● Brief
Copy out the entries below exactly as they stand, but only from the line containing "Split-lot experiment |" through the line containing "Ti_of_CONTACT_SPUTTER_22.thk_nm (the simulator's".

● Records supplied
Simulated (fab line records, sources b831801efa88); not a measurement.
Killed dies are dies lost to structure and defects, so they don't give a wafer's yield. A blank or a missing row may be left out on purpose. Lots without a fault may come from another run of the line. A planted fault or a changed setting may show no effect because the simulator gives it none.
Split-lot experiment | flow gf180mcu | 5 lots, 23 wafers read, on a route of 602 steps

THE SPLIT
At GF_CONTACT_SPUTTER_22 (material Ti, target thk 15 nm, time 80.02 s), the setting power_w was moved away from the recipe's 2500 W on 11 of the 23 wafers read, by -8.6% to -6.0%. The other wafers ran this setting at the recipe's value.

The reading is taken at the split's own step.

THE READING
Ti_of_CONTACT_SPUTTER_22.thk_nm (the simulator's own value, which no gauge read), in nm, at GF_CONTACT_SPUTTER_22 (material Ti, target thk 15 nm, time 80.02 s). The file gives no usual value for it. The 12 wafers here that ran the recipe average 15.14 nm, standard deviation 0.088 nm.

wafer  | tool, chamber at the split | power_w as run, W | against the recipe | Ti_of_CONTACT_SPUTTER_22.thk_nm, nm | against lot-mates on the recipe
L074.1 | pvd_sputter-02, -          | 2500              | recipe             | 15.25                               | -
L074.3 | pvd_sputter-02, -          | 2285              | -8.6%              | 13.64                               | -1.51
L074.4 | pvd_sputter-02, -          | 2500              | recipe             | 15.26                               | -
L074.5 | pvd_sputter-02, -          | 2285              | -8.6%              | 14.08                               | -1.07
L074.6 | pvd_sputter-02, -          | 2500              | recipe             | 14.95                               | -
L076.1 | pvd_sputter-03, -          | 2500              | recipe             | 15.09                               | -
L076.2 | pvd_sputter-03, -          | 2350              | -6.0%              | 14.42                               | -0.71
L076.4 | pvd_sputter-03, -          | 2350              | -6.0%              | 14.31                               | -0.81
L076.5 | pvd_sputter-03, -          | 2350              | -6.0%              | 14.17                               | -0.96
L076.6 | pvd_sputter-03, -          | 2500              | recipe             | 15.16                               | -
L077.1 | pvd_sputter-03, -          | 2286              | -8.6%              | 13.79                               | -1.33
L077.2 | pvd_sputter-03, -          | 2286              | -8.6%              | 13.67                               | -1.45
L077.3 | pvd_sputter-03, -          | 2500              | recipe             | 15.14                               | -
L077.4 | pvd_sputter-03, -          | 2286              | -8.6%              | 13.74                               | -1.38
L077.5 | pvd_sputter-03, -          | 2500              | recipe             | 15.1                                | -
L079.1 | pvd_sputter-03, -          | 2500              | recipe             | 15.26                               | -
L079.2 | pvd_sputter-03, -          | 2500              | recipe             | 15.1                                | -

● Task result
Split-lot experiment | flow gf180mcu | 5 lots, 23 wafers read, on a route of 602 steps

THE SPLIT
At GF_CONTACT_SPUTTER_22 (material Ti, target thk 15 nm, time 80.02 s), the setting power_w was moved away from the recipe's 2500 W on 11 of the 23 wafers read, by -8.6% to -6.0%. The other wafers ran this setting at the recipe's value.

The reading is taken at the split's own step.

THE READING
Ti_of_CONTACT_SPUTTER_22.thk_nm (the simulator's own value, which no gauge read), in nm, at GF_CONTACT_SPUTTER_22 (material Ti, target thk 15 nm, time 80.02 s). The file gives no usual value for it. The 12 wafers here that ran the recipe average 15.14 nm, standard deviation 0.088 nm.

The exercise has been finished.